*Available data:*
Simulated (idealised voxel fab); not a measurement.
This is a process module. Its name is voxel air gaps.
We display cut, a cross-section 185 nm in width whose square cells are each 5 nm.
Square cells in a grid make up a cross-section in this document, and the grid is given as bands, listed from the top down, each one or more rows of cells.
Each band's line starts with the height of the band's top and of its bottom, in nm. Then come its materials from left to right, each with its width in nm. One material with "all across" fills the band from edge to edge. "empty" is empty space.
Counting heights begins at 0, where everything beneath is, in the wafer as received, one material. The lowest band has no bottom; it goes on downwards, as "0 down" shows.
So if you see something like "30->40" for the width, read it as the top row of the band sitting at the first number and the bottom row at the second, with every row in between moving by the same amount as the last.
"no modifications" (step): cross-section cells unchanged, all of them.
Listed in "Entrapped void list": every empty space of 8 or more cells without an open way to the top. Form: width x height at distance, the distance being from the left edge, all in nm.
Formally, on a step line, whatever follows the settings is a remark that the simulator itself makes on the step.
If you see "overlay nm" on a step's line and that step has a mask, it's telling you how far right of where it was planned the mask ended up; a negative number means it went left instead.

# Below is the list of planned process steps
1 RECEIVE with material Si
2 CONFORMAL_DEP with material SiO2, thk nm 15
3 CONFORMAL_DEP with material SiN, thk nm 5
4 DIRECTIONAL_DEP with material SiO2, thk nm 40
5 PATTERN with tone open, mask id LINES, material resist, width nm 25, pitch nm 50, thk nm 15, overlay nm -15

*Requirement:*
What you output must be the lines from the opening of the material above up to and including the line with "We display cut, a", reproduced exactly.

*Answer box:*
Simulated (idealised voxel fab); not a measurement.
This is a process module. Its name is voxel air gaps.
We display cut, a cross-section 185 nm in width whose square cells are each 5 nm.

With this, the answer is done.